┄┄┄┄┄┄
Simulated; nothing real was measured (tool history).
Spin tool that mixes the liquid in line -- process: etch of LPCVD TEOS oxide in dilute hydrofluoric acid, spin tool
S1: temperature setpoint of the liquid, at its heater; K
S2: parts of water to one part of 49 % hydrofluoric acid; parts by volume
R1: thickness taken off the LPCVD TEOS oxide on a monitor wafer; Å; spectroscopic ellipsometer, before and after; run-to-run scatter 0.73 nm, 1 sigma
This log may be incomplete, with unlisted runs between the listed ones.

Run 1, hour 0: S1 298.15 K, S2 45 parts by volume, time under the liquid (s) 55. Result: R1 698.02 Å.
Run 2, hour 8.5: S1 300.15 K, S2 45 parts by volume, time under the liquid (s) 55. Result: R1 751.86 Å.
┄┄┄┄┄┄

» Required action:
What you return must match the records exactly, line for line.

» Task output:
Simulated; nothing real was measured (tool history).
Spin tool that mixes the liquid in line -- process: etch of LPCVD TEOS oxide in dilute hydrofluoric acid, spin tool
S1: temperature setpoint of the liquid, at its heater; K
S2: parts of water to one part of 49 % hydrofluoric acid; parts by volume
R1: thickness taken off the LPCVD TEOS oxide on a monitor wafer; Å; spectroscopic ellipsometer, before and after; run-to-run scatter 0.73 nm, 1 sigma
This log may be incomplete, with unlisted runs between the listed ones.

Run 1, hour 0: S1 298.15 K, S2 45 parts by volume, time under the liquid (s) 55. Result: R1 698.02 Å.
Run 2, hour 8.5: S1 300.15 K, S2 45 parts by volume, time under the liquid (s) 55. Result: R1 751.86 Å.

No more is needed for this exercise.